+--

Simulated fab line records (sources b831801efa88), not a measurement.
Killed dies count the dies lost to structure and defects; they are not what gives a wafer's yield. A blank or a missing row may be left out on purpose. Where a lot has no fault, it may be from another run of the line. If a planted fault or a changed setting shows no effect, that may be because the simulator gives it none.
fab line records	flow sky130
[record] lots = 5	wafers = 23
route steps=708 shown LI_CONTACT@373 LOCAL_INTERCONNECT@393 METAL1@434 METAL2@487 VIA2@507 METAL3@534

+--

Each line of the material must be restated exactly.

Simulated fab line records (sources b831801efa88), not a measurement.
Killed dies count the dies lost to structure and defects; they are not what gives a wafer's yield. A blank or a missing row may be left out on purpose. Where a lot has no fault, it may be from another run of the line. If a planted fault or a changed setting shows no effect, that may be because the simulator gives it none.
fab line records	flow sky130
[record] lots = 5	wafers = 23
route steps=708 shown LI_CONTACT@373 LOCAL_INTERCONNECT@393 METAL1@434 METAL2@487 VIA2@507 METAL3@534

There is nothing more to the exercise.